** AVAILABLE DATA **
════════════════

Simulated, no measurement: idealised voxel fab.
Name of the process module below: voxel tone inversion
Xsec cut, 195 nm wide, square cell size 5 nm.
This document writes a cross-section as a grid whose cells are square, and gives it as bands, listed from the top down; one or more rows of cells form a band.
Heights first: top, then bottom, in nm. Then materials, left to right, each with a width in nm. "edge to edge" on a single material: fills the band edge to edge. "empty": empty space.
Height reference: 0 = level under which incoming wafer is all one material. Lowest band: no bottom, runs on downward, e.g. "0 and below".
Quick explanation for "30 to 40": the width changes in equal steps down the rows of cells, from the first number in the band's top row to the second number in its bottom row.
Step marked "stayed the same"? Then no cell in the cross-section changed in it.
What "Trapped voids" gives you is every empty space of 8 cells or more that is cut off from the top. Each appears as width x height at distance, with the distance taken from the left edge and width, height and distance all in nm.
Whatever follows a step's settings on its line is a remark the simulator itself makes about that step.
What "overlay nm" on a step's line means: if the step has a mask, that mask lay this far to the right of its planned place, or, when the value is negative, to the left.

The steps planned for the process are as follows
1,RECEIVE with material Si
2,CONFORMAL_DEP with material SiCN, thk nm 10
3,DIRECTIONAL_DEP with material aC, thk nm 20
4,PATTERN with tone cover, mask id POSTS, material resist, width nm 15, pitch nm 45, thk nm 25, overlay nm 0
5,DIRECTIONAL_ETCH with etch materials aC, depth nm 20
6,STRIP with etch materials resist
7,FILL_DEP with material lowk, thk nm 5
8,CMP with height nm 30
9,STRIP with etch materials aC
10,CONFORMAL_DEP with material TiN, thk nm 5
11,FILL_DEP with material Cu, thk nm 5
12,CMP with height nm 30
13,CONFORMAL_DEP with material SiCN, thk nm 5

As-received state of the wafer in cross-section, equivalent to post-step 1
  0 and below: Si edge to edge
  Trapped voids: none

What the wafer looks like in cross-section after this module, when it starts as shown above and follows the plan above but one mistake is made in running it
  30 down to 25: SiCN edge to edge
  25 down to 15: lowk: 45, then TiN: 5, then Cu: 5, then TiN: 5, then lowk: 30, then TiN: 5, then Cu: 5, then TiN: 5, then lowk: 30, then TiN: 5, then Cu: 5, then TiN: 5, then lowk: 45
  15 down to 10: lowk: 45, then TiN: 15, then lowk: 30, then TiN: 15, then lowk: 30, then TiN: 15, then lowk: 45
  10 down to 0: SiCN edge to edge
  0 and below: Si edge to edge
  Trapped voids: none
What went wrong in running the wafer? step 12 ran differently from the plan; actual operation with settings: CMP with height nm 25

════════════════

** REQUIRED ACTION **
Everything from the first line of the entries above through the line with "distance all in nm." is to be reproduced exactly, and nothing else.

** RESULT **
Simulated, no measurement: idealised voxel fab.
Name of the process module below: voxel tone inversion
Xsec cut, 195 nm wide, square cell size 5 nm.
This document writes a cross-section as a grid whose cells are square, and gives it as bands, listed from the top down; one or more rows of cells form a band.
Heights first: top, then bottom, in nm. Then materials, left to right, each with a width in nm. "edge to edge" on a single material: fills the band edge to edge. "empty": empty space.
Height reference: 0 = level under which incoming wafer is all one material. Lowest band: no bottom, runs on downward, e.g. "0 and below".
Quick explanation for "30 to 40": the width changes in equal steps down the rows of cells, from the first number in the band's top row to the second number in its bottom row.
Step marked "stayed the same"? Then no cell in the cross-section changed in it.
What "Trapped voids" gives you is every empty space of 8 cells or more that is cut off from the top. Each appears as width x height at distance, with the distance taken from the left edge and width, height and distance all in nm.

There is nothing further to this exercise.